> DATASET CONTENT
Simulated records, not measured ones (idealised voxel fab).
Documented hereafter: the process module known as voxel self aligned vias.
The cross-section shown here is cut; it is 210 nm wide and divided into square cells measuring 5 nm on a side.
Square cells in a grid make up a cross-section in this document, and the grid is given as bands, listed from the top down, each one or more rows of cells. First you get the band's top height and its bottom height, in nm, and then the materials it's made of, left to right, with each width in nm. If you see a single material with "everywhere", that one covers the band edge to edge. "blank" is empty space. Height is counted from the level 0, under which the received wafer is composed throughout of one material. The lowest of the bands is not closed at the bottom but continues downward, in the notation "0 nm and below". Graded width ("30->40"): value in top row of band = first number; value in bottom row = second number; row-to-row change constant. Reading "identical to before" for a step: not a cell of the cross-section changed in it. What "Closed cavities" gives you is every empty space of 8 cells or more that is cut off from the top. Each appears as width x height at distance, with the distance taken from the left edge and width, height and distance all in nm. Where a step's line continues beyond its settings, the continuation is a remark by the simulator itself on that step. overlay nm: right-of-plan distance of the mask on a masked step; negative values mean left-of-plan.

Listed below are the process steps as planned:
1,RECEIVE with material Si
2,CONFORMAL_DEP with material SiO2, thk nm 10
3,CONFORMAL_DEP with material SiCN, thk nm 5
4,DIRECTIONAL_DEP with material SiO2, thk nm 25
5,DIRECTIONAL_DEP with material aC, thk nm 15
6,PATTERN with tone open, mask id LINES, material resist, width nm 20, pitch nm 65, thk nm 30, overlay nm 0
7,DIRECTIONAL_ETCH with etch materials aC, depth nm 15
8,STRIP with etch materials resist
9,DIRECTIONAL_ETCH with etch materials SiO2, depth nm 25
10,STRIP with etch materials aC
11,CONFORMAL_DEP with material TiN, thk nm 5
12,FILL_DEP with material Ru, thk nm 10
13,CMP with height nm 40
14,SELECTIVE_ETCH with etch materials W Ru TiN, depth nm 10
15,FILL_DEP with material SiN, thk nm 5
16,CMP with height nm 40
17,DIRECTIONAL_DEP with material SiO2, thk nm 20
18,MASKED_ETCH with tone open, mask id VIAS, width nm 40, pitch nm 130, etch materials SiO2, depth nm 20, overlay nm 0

> WORK ORDER
Transcribe, exactly as written, all lines of the entries above from the first to the one containing "The cross-section shown", and no more.

> TASK ANSWER
Simulated records, not measured ones (idealised voxel fab).
Documented hereafter: the process module known as voxel self aligned vias.
The cross-section shown here is cut; it is 210 nm wide and divided into square cells measuring 5 nm on a side.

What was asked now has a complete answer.